Write the data below out in full, exactly as it stands.

Data supplied section start

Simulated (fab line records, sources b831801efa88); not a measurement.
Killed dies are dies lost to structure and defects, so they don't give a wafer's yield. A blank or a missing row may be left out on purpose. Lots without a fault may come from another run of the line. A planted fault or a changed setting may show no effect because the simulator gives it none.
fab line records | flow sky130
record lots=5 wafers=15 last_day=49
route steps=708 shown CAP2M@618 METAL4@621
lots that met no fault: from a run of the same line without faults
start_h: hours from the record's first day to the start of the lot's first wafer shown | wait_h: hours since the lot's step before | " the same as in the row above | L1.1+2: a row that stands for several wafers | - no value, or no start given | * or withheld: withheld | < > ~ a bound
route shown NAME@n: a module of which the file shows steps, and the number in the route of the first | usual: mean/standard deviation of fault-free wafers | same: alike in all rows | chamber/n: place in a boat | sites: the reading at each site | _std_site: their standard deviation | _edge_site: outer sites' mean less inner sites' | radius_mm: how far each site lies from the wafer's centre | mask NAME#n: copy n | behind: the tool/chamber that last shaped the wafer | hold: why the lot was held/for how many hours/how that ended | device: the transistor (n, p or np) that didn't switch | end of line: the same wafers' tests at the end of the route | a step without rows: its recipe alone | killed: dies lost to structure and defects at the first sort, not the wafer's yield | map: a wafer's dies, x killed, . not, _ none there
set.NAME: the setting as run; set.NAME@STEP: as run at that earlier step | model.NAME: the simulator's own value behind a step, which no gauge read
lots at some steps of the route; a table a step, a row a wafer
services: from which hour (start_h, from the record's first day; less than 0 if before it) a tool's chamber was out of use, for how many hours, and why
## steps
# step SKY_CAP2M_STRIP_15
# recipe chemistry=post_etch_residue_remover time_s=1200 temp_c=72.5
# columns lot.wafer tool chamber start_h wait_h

Data supplied section end

> _Exercise answer_
Simulated (fab line records, sources b831801efa88); not a measurement.
Killed dies are dies lost to structure and defects, so they don't give a wafer's yield. A blank or a missing row may be left out on purpose. Lots without a fault may come from another run of the line. A planted fault or a changed setting may show no effect because the simulator gives it none.
fab line records | flow sky130
record lots=5 wafers=15 last_day=49
route steps=708 shown CAP2M@618 METAL4@621
lots that met no fault: from a run of the same line without faults
start_h: hours from the record's first day to the start of the lot's first wafer shown | wait_h: hours since the lot's step before | " the same as in the row above | L1.1+2: a row that stands for several wafers | - no value, or no start given | * or withheld: withheld | < > ~ a bound
route shown NAME@n: a module of which the file shows steps, and the number in the route of the first | usual: mean/standard deviation of fault-free wafers | same: alike in all rows | chamber/n: place in a boat | sites: the reading at each site | _std_site: their standard deviation | _edge_site: outer sites' mean less inner sites' | radius_mm: how far each site lies from the wafer's centre | mask NAME#n: copy n | behind: the tool/chamber that last shaped the wafer | hold: why the lot was held/for how many hours/how that ended | device: the transistor (n, p or np) that didn't switch | end of line: the same wafers' tests at the end of the route | a step without rows: its recipe alone | killed: dies lost to structure and defects at the first sort, not the wafer's yield | map: a wafer's dies, x killed, . not, _ none there
set.NAME: the setting as run; set.NAME@STEP: as run at that earlier step | model.NAME: the simulator's own value behind a step, which no gauge read
lots at some steps of the route; a table a step, a row a wafer
services: from which hour (start_h, from the record's first day; less than 0 if before it) a tool's chamber was out of use, for how many hours, and why
## steps
# step SKY_CAP2M_STRIP_15
# recipe chemistry=post_etch_residue_remover time_s=1200 temp_c=72.5
# columns lot.wafer tool chamber start_h wait_h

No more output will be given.